— RECORDS SHOWN —
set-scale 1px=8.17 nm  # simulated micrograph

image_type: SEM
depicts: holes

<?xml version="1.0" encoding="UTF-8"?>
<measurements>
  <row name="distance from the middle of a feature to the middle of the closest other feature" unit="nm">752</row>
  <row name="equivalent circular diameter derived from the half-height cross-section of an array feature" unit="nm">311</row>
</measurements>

— REQUIREMENT —
Keep every word intact and transcribe the records in full.

— EXERCISE SOLUTION —
set-scale 1px=8.17 nm  # simulated micrograph

image_type: SEM
depicts: holes

<?xml version="1.0" encoding="UTF-8"?>
<measurements>
  <row name="distance from the middle of a feature to the middle of the closest other feature" unit="nm">752</row>
  <row name="equivalent circular diameter derived from the half-height cross-section of an array feature" unit="nm">311</row>
</measurements>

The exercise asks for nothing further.